### WORK INSTRUCTION
The lines to be extracted run from the start of the listing through the line containing "This desk's verdict: out"; copy them exactly and nothing else.

### PROVIDED DATA
· · ·

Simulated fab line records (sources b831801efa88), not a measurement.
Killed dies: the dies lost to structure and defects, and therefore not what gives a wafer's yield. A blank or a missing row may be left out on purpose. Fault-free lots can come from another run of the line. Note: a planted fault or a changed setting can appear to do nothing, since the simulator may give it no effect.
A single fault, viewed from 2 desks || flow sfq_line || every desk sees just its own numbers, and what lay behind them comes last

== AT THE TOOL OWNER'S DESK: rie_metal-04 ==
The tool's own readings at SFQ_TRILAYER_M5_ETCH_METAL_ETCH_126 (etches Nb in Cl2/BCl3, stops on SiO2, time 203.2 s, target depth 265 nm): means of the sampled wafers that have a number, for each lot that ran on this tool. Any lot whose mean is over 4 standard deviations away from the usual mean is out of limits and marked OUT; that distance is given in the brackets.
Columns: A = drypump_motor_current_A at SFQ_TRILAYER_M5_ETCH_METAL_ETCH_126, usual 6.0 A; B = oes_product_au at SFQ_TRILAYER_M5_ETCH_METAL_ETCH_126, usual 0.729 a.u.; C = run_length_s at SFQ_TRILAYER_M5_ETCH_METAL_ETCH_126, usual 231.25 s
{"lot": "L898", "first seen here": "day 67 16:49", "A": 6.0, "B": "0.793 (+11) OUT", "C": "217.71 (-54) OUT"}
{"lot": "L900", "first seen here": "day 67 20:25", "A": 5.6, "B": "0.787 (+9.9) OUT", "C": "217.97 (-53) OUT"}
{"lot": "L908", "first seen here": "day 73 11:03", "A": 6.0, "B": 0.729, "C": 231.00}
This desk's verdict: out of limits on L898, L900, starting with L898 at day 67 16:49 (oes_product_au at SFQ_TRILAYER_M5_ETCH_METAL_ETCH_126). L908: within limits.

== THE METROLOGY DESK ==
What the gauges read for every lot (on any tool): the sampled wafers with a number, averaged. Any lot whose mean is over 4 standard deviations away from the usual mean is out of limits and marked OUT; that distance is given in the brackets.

· · ·

### RESULT
Simulated fab line records (sources b831801efa88), not a measurement.
Killed dies: the dies lost to structure and defects, and therefore not what gives a wafer's yield. A blank or a missing row may be left out on purpose. Fault-free lots can come from another run of the line. Note: a planted fault or a changed setting can appear to do nothing, since the simulator may give it no effect.
A single fault, viewed from 2 desks || flow sfq_line || every desk sees just its own numbers, and what lay behind them comes last

== AT THE TOOL OWNER'S DESK: rie_metal-04 ==
The tool's own readings at SFQ_TRILAYER_M5_ETCH_METAL_ETCH_126 (etches Nb in Cl2/BCl3, stops on SiO2, time 203.2 s, target depth 265 nm): means of the sampled wafers that have a number, for each lot that ran on this tool. Any lot whose mean is over 4 standard deviations away from the usual mean is out of limits and marked OUT; that distance is given in the brackets.
Columns: A = drypump_motor_current_A at SFQ_TRILAYER_M5_ETCH_METAL_ETCH_126, usual 6.0 A; B = oes_product_au at SFQ_TRILAYER_M5_ETCH_METAL_ETCH_126, usual 0.729 a.u.; C = run_length_s at SFQ_TRILAYER_M5_ETCH_METAL_ETCH_126, usual 231.25 s
{"lot": "L898", "first seen here": "day 67 16:49", "A": 6.0, "B": "0.793 (+11) OUT", "C": "217.71 (-54) OUT"}
{"lot": "L900", "first seen here": "day 67 20:25", "A": 5.6, "B": "0.787 (+9.9) OUT", "C": "217.97 (-53) OUT"}
{"lot": "L908", "first seen here": "day 73 11:03", "A": 6.0, "B": 0.729, "C": 231.00}
This desk's verdict: out of limits on L898, L900, starting with L898 at day 67 16:49 (oes_product_au at SFQ_TRILAYER_M5_ETCH_METAL_ETCH_126). L908: within limits.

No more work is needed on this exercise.